====

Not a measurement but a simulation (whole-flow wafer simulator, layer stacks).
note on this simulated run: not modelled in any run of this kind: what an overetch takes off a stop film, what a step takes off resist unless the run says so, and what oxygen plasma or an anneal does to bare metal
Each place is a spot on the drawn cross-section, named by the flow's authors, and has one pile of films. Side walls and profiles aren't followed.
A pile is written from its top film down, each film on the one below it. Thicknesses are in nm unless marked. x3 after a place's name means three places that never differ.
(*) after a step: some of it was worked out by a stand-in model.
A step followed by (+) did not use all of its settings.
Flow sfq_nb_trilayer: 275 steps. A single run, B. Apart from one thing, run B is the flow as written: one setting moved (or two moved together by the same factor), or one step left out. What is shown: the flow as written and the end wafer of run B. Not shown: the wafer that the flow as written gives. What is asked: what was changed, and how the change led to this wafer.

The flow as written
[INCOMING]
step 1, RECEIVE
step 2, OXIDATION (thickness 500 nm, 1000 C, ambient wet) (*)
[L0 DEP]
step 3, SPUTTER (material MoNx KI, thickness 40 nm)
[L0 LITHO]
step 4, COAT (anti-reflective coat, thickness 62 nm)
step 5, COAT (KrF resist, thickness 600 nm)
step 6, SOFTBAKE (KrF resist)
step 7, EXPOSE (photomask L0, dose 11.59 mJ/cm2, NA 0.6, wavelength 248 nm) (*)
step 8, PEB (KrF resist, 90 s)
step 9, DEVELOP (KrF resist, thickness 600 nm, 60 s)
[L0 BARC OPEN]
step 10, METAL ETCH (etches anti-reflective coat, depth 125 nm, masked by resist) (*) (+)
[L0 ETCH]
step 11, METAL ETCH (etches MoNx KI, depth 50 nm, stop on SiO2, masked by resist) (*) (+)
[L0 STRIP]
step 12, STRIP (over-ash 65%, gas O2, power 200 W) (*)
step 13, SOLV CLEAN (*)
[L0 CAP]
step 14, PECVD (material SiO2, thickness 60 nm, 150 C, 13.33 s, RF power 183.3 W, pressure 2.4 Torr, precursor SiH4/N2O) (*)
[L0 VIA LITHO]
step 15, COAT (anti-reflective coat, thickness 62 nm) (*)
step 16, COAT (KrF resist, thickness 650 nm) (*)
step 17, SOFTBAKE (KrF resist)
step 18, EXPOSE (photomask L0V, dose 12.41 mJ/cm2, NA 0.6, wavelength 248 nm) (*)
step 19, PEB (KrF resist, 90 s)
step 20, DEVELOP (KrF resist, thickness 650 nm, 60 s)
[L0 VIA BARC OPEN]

====

WORK TASK: Transcribe the material exactly, stopping after the "note on this" line.

TASK SOLUTION:
Not a measurement but a simulation (whole-flow wafer simulator, layer stacks).
note on this simulated run: not modelled in any run of this kind: what an overetch takes off a stop film, what a step takes off resist unless the run says so, and what oxygen plasma or an anneal does to bare metal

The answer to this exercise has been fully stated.